◇ ◇ ◇ ◇ ◇ ◇ ◇

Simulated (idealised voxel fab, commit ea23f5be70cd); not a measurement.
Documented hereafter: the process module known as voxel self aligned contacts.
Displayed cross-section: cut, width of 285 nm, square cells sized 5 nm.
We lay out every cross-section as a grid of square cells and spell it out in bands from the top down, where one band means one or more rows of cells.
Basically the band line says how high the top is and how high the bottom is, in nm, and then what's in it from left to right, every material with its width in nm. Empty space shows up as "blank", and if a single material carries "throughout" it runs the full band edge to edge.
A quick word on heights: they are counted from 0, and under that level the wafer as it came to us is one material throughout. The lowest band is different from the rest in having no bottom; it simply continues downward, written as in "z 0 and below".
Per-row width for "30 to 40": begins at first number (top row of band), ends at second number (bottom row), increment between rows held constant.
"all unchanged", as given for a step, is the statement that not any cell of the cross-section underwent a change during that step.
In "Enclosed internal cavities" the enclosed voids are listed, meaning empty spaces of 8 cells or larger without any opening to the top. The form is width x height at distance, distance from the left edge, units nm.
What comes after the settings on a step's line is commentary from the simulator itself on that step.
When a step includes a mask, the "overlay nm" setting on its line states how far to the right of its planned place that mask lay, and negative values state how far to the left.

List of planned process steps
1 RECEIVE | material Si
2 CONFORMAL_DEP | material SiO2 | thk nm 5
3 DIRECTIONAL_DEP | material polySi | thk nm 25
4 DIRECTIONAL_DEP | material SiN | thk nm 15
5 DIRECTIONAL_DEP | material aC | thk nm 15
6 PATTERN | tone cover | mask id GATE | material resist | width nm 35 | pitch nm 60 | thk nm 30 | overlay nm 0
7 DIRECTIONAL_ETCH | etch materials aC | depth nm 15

◇ ◇ ◇ ◇ ◇ ◇ ◇

* ACTIVITY
All of the material is to be duplicated exactly.

* YOUR SOLUTION
Simulated (idealised voxel fab, commit ea23f5be70cd); not a measurement.
Documented hereafter: the process module known as voxel self aligned contacts.
Displayed cross-section: cut, width of 285 nm, square cells sized 5 nm.
We lay out every cross-section as a grid of square cells and spell it out in bands from the top down, where one band means one or more rows of cells.
Basically the band line says how high the top is and how high the bottom is, in nm, and then what's in it from left to right, every material with its width in nm. Empty space shows up as "blank", and if a single material carries "throughout" it runs the full band edge to edge.
A quick word on heights: they are counted from 0, and under that level the wafer as it came to us is one material throughout. The lowest band is different from the rest in having no bottom; it simply continues downward, written as in "z 0 and below".
Per-row width for "30 to 40": begins at first number (top row of band), ends at second number (bottom row), increment between rows held constant.
"all unchanged", as given for a step, is the statement that not any cell of the cross-section underwent a change during that step.
In "Enclosed internal cavities" the enclosed voids are listed, meaning empty spaces of 8 cells or larger without any opening to the top. The form is width x height at distance, distance from the left edge, units nm.
What comes after the settings on a step's line is commentary from the simulator itself on that step.
When a step includes a mask, the "overlay nm" setting on its line states how far to the right of its planned place that mask lay, and negative values state how far to the left.

List of planned process steps
1 RECEIVE | material Si
2 CONFORMAL_DEP | material SiO2 | thk nm 5
3 DIRECTIONAL_DEP | material polySi | thk nm 25
4 DIRECTIONAL_DEP | material SiN | thk nm 15
5 DIRECTIONAL_DEP | material aC | thk nm 15
6 PATTERN | tone cover | mask id GATE | material resist | width nm 35 | pitch nm 60 | thk nm 30 | overlay nm 0
7 DIRECTIONAL_ETCH | etch materials aC | depth nm 15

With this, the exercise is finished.